Work request: Write each record again exactly as it stands.

Extracted data:
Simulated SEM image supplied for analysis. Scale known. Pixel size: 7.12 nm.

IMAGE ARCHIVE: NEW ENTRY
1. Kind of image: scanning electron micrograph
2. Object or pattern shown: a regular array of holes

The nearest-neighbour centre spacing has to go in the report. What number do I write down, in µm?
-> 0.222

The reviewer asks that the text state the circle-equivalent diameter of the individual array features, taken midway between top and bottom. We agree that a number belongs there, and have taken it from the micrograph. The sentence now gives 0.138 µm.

Response:
Simulated SEM image supplied for analysis. Scale known. Pixel size: 7.12 nm.

IMAGE ARCHIVE: NEW ENTRY
1. Kind of image: scanning electron micrograph
2. Object or pattern shown: a regular array of holes

The nearest-neighbour centre spacing has to go in the report. What number do I write down, in µm?
-> 0.222

The reviewer asks that the text state the circle-equivalent diameter of the individual array features, taken midway between top and bottom. We agree that a number belongs there, and have taken it from the micrograph. The sentence now gives 0.138 µm.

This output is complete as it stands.